WORK REQUEST
From the line with "Run A, hour" through the line with "E: all results in spec", inclusive, return each line of the data below exactly and leave the rest out.

DATASET EXCERPTS
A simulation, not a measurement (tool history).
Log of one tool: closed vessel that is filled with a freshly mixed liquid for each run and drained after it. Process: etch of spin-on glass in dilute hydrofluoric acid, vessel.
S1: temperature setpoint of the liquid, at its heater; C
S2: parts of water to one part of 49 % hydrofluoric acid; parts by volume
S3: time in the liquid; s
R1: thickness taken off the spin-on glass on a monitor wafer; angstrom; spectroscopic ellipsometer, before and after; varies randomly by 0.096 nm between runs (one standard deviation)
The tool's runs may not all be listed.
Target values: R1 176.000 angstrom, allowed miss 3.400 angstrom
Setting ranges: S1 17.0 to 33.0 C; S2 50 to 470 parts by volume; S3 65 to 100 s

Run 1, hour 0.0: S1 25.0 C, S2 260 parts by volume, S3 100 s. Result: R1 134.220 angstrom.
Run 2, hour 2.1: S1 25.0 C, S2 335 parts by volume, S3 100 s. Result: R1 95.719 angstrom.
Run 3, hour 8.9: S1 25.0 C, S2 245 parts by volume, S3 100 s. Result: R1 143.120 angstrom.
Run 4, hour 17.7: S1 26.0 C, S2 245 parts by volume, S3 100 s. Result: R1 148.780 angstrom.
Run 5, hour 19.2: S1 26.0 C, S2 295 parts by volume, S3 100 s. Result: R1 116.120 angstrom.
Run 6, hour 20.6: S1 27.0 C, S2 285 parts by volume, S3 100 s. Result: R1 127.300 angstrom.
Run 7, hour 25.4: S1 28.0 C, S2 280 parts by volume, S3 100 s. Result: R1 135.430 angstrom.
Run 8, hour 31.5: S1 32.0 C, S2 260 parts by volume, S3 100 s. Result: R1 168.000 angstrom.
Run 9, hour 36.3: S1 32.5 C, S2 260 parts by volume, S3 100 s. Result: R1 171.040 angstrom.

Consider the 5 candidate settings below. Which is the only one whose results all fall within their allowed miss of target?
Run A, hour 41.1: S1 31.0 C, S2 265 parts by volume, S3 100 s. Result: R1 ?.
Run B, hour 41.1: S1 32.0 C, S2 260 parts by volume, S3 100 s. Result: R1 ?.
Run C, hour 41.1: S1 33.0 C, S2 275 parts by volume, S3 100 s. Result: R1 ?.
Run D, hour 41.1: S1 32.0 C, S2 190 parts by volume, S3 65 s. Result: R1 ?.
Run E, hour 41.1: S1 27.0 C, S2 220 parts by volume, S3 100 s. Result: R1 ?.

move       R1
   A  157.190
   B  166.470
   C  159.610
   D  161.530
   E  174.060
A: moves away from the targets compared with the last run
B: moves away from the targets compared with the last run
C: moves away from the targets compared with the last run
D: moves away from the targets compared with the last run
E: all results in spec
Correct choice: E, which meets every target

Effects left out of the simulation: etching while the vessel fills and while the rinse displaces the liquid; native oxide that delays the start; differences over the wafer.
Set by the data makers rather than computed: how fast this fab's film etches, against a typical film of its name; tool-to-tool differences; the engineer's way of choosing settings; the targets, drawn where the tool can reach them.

WRITTEN ANSWER
Run A, hour 41.1: S1 31.0 C, S2 265 parts by volume, S3 100 s. Result: R1 ?.
Run B, hour 41.1: S1 32.0 C, S2 260 parts by volume, S3 100 s. Result: R1 ?.
Run C, hour 41.1: S1 33.0 C, S2 275 parts by volume, S3 100 s. Result: R1 ?.
Run D, hour 41.1: S1 32.0 C, S2 190 parts by volume, S3 65 s. Result: R1 ?.
Run E, hour 41.1: S1 27.0 C, S2 220 parts by volume, S3 100 s. Result: R1 ?.

move       R1
   A  157.190
   B  166.470
   C  159.610
   D  161.530
   E  174.060
A: moves away from the targets compared with the last run
B: moves away from the targets compared with the last run
C: moves away from the targets compared with the last run
D: moves away from the targets compared with the last run
E: all results in spec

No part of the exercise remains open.